● **Information shown**
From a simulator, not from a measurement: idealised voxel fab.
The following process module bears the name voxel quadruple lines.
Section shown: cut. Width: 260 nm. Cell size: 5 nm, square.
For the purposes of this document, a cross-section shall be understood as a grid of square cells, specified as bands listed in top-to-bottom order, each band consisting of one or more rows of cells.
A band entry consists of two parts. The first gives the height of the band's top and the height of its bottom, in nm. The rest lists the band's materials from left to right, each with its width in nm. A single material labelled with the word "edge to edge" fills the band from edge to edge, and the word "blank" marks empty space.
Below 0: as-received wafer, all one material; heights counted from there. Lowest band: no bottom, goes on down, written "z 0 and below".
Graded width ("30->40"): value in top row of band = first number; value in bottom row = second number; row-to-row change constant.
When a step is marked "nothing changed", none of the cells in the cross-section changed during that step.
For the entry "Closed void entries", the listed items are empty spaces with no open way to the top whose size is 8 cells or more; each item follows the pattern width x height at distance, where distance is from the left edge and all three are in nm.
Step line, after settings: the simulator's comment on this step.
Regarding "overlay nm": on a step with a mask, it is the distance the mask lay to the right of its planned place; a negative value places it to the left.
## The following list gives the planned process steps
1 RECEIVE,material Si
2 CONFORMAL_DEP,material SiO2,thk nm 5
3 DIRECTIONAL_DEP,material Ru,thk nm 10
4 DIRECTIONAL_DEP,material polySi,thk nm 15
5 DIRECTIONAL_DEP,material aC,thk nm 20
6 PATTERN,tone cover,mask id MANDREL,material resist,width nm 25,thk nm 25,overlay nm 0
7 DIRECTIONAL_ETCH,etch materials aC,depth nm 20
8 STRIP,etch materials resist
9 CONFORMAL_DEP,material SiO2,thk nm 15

● **Work item**
When you reach the line that contains "When a step", stop; that line and every line before it, from the very first line of the data, should be restated word for word.

● **Response area**
From a simulator, not from a measurement: idealised voxel fab.
The following process module bears the name voxel quadruple lines.
Section shown: cut. Width: 260 nm. Cell size: 5 nm, square.
For the purposes of this document, a cross-section shall be understood as a grid of square cells, specified as bands listed in top-to-bottom order, each band consisting of one or more rows of cells.
A band entry consists of two parts. The first gives the height of the band's top and the height of its bottom, in nm. The rest lists the band's materials from left to right, each with its width in nm. A single material labelled with the word "edge to edge" fills the band from edge to edge, and the word "blank" marks empty space.
Below 0: as-received wafer, all one material; heights counted from there. Lowest band: no bottom, goes on down, written "z 0 and below".
Graded width ("30->40"): value in top row of band = first number; value in bottom row = second number; row-to-row change constant.
When a step is marked "nothing changed", none of the cells in the cross-section changed during that step.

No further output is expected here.